• _Activity_
The answer is all of the data, repeated exactly.

*** Begin section ***

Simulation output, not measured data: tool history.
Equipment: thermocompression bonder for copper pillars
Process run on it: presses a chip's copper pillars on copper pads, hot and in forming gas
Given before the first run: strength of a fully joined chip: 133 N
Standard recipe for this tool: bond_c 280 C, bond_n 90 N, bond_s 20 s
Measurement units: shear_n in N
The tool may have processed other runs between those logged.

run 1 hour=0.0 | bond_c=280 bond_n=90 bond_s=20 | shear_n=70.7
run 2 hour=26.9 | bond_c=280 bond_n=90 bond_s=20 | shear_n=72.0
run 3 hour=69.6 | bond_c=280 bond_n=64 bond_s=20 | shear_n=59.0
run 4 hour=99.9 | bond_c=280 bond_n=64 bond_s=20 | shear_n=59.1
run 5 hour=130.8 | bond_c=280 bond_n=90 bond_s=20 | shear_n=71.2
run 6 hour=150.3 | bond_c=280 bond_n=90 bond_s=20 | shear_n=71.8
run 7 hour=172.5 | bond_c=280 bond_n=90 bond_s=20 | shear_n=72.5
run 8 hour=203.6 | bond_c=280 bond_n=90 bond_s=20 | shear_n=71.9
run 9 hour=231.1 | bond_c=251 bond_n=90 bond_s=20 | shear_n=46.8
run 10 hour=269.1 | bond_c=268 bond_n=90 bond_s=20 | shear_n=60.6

*** End section ***

• _Answer area_
Simulation output, not measured data: tool history.
Equipment: thermocompression bonder for copper pillars
Process run on it: presses a chip's copper pillars on copper pads, hot and in forming gas
Given before the first run: strength of a fully joined chip: 133 N
Standard recipe for this tool: bond_c 280 C, bond_n 90 N, bond_s 20 s
Measurement units: shear_n in N
The tool may have processed other runs between those logged.

run 1 hour=0.0 | bond_c=280 bond_n=90 bond_s=20 | shear_n=70.7
run 2 hour=26.9 | bond_c=280 bond_n=90 bond_s=20 | shear_n=72.0
run 3 hour=69.6 | bond_c=280 bond_n=64 bond_s=20 | shear_n=59.0
run 4 hour=99.9 | bond_c=280 bond_n=64 bond_s=20 | shear_n=59.1
run 5 hour=130.8 | bond_c=280 bond_n=90 bond_s=20 | shear_n=71.2
run 6 hour=150.3 | bond_c=280 bond_n=90 bond_s=20 | shear_n=71.8
run 7 hour=172.5 | bond_c=280 bond_n=90 bond_s=20 | shear_n=72.5
run 8 hour=203.6 | bond_c=280 bond_n=90 bond_s=20 | shear_n=71.9
run 9 hour=231.1 | bond_c=251 bond_n=90 bond_s=20 | shear_n=46.8
run 10 hour=269.1 | bond_c=268 bond_n=90 bond_s=20 | shear_n=60.6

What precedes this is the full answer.